BEGIN DATA FOR ANALYSIS

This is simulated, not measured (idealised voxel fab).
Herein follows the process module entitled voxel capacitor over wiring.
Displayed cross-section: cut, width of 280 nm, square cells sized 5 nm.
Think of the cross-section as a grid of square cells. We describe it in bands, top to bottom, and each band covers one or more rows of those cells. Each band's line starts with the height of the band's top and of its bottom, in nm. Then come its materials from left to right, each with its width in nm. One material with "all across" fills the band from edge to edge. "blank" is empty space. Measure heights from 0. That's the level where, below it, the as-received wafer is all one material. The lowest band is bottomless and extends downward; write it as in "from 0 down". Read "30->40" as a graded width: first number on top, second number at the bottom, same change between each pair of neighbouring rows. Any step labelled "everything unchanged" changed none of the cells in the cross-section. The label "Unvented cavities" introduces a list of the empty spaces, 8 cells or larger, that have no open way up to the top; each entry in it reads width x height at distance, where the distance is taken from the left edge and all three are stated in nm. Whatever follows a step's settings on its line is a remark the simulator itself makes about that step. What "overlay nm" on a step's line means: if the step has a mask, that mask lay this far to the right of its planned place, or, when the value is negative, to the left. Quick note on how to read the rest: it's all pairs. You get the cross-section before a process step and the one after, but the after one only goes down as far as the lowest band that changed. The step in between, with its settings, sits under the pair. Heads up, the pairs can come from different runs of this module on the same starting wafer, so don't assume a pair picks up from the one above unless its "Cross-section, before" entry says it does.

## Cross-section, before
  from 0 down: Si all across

END DATA FOR ANALYSIS

Transcribe the listing from start to finish, exactly as given.

> _RESPONSE BOX_
This is simulated, not measured (idealised voxel fab).
Herein follows the process module entitled voxel capacitor over wiring.
Displayed cross-section: cut, width of 280 nm, square cells sized 5 nm.
Think of the cross-section as a grid of square cells. We describe it in bands, top to bottom, and each band covers one or more rows of those cells. Each band's line starts with the height of the band's top and of its bottom, in nm. Then come its materials from left to right, each with its width in nm. One material with "all across" fills the band from edge to edge. "blank" is empty space. Measure heights from 0. That's the level where, below it, the as-received wafer is all one material. The lowest band is bottomless and extends downward; write it as in "from 0 down". Read "30->40" as a graded width: first number on top, second number at the bottom, same change between each pair of neighbouring rows. Any step labelled "everything unchanged" changed none of the cells in the cross-section. The label "Unvented cavities" introduces a list of the empty spaces, 8 cells or larger, that have no open way up to the top; each entry in it reads width x height at distance, where the distance is taken from the left edge and all three are stated in nm. Whatever follows a step's settings on its line is a remark the simulator itself makes about that step. What "overlay nm" on a step's line means: if the step has a mask, that mask lay this far to the right of its planned place, or, when the value is negative, to the left. Quick note on how to read the rest: it's all pairs. You get the cross-section before a process step and the one after, but the after one only goes down as far as the lowest band that changed. The step in between, with its settings, sits under the pair. Heads up, the pairs can come from different runs of this module on the same starting wafer, so don't assume a pair picks up from the one above unless its "Cross-section, before" entry says it does.

## Cross-section, before
  from 0 down: Si all across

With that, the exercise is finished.